Assigned task
Output every line from the beginning of the records through the line that contains "note on this", exactly as it appears.

↓

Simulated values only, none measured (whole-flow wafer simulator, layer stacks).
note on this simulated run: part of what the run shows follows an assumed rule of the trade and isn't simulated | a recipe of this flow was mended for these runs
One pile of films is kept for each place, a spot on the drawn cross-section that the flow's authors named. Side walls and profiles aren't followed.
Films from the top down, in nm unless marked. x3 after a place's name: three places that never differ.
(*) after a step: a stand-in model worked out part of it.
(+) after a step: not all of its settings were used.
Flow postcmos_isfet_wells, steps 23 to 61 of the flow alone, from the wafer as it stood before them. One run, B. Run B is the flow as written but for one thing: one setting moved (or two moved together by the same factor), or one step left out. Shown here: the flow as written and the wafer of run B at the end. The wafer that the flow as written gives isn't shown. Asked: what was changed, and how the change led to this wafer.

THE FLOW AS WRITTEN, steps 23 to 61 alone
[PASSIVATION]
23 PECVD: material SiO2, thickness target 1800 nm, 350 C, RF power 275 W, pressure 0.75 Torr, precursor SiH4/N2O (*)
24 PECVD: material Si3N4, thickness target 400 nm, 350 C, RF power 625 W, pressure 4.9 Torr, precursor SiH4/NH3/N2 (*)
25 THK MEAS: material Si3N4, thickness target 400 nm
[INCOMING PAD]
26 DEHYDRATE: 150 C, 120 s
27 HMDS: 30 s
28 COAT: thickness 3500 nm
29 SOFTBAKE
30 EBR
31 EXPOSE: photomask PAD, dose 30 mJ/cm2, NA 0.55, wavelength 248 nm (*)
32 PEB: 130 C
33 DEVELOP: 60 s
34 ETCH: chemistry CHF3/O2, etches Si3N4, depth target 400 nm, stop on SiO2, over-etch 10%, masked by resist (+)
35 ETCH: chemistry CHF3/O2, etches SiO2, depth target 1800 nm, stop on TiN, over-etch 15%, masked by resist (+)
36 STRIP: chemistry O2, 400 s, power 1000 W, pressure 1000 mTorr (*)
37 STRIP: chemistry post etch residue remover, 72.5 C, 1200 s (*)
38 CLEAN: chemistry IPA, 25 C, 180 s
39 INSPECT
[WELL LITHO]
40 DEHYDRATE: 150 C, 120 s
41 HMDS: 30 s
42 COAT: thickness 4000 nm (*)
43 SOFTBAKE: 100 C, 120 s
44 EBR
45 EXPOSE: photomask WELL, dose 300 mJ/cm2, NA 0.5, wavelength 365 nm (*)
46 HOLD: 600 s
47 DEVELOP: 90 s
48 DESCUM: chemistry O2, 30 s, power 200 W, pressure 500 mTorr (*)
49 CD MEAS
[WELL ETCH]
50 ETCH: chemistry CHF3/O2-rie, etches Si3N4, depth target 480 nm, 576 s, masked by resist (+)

↑

Answer section
Simulated values only, none measured (whole-flow wafer simulator, layer stacks).
note on this simulated run: part of what the run shows follows an assumed rule of the trade and isn't simulated | a recipe of this flow was mended for these runs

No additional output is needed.